# DATA SHOWN:
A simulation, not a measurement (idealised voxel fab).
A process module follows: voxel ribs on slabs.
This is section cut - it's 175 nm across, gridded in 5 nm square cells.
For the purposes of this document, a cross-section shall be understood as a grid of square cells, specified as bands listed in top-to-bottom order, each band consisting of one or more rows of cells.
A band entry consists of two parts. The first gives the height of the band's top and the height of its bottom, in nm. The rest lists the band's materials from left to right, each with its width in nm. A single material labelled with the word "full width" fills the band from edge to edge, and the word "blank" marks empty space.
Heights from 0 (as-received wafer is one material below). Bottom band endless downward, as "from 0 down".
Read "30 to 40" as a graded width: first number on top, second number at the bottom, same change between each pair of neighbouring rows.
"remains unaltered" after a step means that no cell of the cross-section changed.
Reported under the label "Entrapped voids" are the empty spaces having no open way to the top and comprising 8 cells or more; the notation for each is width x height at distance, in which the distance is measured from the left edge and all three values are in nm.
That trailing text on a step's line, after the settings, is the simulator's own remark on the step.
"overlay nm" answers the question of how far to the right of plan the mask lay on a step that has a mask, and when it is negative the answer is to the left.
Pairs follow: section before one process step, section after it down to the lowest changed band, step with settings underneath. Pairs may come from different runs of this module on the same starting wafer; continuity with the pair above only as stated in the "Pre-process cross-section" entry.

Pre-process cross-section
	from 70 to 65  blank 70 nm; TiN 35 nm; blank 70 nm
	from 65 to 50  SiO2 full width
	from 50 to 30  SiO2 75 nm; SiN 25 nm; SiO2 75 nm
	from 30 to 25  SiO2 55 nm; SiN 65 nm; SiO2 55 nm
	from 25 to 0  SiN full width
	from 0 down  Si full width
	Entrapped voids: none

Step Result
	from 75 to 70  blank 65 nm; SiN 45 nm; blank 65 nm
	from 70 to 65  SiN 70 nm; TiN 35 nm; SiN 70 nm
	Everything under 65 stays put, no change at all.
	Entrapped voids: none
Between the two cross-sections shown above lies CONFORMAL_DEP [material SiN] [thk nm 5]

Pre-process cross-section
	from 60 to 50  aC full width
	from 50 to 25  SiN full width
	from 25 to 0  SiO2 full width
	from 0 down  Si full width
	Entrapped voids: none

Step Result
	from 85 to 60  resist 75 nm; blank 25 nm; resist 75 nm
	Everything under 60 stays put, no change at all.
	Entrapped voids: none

# ASSIGNED TASK:
Please retype, with no changes, the lines that run from the first line of the entries to the line with "For the purposes", both ends included.

# RESPONSE AREA:
A simulation, not a measurement (idealised voxel fab).
A process module follows: voxel ribs on slabs.
This is section cut - it's 175 nm across, gridded in 5 nm square cells.
For the purposes of this document, a cross-section shall be understood as a grid of square cells, specified as bands listed in top-to-bottom order, each band consisting of one or more rows of cells.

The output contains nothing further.